[Start of Attachment]

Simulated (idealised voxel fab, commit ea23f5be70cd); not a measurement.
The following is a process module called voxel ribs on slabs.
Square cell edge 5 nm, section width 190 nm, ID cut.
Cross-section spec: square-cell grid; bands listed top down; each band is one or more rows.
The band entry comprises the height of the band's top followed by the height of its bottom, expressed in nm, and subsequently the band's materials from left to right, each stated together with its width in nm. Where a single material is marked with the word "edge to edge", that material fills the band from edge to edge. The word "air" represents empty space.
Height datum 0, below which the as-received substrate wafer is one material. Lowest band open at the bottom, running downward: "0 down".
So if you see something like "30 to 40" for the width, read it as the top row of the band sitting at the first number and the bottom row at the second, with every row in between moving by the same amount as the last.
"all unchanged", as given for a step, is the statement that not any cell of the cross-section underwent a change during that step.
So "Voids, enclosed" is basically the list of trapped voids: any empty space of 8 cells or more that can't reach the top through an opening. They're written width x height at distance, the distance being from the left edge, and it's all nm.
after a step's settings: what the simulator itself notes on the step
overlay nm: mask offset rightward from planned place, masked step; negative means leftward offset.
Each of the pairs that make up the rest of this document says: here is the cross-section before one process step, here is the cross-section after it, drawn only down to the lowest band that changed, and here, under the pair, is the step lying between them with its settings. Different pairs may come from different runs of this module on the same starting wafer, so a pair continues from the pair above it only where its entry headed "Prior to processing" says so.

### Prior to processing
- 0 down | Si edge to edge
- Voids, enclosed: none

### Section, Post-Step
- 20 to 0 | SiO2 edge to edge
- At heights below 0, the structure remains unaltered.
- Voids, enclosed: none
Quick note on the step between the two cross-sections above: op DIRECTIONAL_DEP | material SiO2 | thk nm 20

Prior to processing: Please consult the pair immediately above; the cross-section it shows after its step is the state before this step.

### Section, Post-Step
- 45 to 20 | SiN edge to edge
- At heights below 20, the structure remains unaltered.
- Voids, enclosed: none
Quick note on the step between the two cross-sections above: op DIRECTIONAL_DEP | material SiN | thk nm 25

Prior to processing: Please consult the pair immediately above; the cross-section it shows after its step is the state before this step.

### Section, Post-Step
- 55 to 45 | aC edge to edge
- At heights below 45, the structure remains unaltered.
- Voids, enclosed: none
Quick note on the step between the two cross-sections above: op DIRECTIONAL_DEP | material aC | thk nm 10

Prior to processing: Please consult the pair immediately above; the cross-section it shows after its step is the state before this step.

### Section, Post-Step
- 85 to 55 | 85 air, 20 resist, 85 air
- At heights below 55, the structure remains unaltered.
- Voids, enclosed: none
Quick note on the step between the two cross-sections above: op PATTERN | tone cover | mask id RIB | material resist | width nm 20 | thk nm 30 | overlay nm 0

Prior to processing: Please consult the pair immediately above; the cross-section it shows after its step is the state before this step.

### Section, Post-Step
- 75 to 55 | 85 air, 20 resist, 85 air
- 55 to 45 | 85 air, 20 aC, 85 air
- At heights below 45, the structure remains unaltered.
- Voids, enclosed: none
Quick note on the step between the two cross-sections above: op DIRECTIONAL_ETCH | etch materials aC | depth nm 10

[End of Attachment]

TASK ITEM:
The first line of the records begins the span, and the line containing "overlay nm: mask" ends it. Reproduce that span exactly, both ends included.

YOUR RESPONSE:
Simulated (idealised voxel fab, commit ea23f5be70cd); not a measurement.
The following is a process module called voxel ribs on slabs.
Square cell edge 5 nm, section width 190 nm, ID cut.
Cross-section spec: square-cell grid; bands listed top down; each band is one or more rows.
The band entry comprises the height of the band's top followed by the height of its bottom, expressed in nm, and subsequently the band's materials from left to right, each stated together with its width in nm. Where a single material is marked with the word "edge to edge", that material fills the band from edge to edge. The word "air" represents empty space.
Height datum 0, below which the as-received substrate wafer is one material. Lowest band open at the bottom, running downward: "0 down".
So if you see something like "30 to 40" for the width, read it as the top row of the band sitting at the first number and the bottom row at the second, with every row in between moving by the same amount as the last.
"all unchanged", as given for a step, is the statement that not any cell of the cross-section underwent a change during that step.
So "Voids, enclosed" is basically the list of trapped voids: any empty space of 8 cells or more that can't reach the top through an opening. They're written width x height at distance, the distance being from the left edge, and it's all nm.
after a step's settings: what the simulator itself notes on the step
overlay nm: mask offset rightward from planned place, masked step; negative means leftward offset.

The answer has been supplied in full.